# # # # #

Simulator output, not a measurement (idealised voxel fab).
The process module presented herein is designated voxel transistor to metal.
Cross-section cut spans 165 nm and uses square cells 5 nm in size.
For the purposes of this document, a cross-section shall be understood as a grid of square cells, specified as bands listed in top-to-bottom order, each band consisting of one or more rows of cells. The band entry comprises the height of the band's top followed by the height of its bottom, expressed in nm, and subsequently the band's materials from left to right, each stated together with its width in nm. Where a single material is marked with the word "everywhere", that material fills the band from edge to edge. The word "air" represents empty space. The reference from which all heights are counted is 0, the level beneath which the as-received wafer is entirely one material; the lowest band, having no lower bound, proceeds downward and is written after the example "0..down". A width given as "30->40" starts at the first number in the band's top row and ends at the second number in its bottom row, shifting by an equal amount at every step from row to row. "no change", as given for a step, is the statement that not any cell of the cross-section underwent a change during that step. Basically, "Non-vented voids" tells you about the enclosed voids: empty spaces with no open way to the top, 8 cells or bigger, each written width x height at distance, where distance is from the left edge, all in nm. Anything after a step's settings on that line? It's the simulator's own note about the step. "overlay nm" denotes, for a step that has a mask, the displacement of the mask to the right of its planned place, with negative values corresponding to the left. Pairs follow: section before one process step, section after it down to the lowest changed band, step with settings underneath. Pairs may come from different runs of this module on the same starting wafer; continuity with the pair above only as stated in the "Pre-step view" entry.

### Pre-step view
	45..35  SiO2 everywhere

# # # # #

**Work task:** Your output should consist solely of the lines from the beginning of the entries through the line containing "Cross-section cut spans", reproduced exactly.

**Written response:**
Simulator output, not a measurement (idealised voxel fab).
The process module presented herein is designated voxel transistor to metal.
Cross-section cut spans 165 nm and uses square cells 5 nm in size.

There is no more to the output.